▶ Dataset extract:
BEGIN
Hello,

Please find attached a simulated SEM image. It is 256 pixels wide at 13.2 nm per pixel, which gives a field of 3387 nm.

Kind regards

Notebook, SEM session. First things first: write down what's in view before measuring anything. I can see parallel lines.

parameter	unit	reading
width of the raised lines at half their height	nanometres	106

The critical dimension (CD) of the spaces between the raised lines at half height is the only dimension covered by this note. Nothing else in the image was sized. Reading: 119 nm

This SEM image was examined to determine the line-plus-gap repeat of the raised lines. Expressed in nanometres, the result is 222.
END

Each entry must be retyped exactly as it was written above.

▶ Response:
Hello,

Please find attached a simulated SEM image. It is 256 pixels wide at 13.2 nm per pixel, which gives a field of 3387 nm.

Kind regards

Notebook, SEM session. First things first: write down what's in view before measuring anything. I can see parallel lines.

parameter	unit	reading
width of the raised lines at half their height	nanometres	106

The critical dimension (CD) of the spaces between the raised lines at half height is the only dimension covered by this note. Nothing else in the image was sized. Reading: 119 nm

This SEM image was examined to determine the line-plus-gap repeat of the raised lines. Expressed in nanometres, the result is 222.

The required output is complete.